WORK ORDER: Quote every line from the top of the listing down to and including the line that contains "R1: mean film".

%%

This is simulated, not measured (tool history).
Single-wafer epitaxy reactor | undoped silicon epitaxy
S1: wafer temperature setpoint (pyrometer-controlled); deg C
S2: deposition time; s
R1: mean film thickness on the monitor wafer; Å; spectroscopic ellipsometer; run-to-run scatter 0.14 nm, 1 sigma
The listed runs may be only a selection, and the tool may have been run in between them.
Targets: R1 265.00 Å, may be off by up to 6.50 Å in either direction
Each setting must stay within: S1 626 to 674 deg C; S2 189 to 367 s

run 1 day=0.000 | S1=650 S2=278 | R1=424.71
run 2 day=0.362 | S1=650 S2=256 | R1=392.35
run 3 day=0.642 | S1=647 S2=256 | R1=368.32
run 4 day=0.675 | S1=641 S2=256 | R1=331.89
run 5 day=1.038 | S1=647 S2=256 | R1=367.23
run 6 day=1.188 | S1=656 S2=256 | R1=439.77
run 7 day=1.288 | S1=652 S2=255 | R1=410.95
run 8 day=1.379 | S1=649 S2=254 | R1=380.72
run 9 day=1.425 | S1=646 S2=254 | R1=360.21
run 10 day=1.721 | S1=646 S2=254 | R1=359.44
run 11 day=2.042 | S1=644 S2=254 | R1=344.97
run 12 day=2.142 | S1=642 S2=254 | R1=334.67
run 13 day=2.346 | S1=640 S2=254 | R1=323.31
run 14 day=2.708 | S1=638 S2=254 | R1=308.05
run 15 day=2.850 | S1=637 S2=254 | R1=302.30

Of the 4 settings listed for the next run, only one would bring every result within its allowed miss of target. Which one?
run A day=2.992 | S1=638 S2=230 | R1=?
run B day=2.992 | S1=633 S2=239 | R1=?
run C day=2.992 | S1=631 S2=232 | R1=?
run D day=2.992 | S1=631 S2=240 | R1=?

%%

ANSWER BOX:
This is simulated, not measured (tool history).
Single-wafer epitaxy reactor | undoped silicon epitaxy
S1: wafer temperature setpoint (pyrometer-controlled); deg C
S2: deposition time; s
R1: mean film thickness on the monitor wafer; Å; spectroscopic ellipsometer; run-to-run scatter 0.14 nm, 1 sigma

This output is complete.